Source information →
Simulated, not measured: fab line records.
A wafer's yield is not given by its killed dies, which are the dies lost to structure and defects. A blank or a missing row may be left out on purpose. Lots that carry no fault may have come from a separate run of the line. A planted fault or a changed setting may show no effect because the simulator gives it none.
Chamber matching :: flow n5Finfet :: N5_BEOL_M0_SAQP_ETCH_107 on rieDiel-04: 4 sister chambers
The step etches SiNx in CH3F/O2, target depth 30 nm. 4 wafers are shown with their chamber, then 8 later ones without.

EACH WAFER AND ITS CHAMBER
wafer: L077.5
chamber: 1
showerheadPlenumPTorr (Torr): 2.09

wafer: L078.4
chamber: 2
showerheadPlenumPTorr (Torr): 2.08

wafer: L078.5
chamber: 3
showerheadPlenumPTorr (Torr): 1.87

Assigned task → The expected output is every record, repeated exactly.

Exercise response →
Simulated, not measured: fab line records.
A wafer's yield is not given by its killed dies, which are the dies lost to structure and defects. A blank or a missing row may be left out on purpose. Lots that carry no fault may have come from a separate run of the line. A planted fault or a changed setting may show no effect because the simulator gives it none.
Chamber matching :: flow n5Finfet :: N5_BEOL_M0_SAQP_ETCH_107 on rieDiel-04: 4 sister chambers
The step etches SiNx in CH3F/O2, target depth 30 nm. 4 wafers are shown with their chamber, then 8 later ones without.

EACH WAFER AND ITS CHAMBER
wafer: L077.5
chamber: 1
showerheadPlenumPTorr (Torr): 2.09

wafer: L078.4
chamber: 2
showerheadPlenumPTorr (Torr): 2.08

wafer: L078.5
chamber: 3
showerheadPlenumPTorr (Torr): 1.87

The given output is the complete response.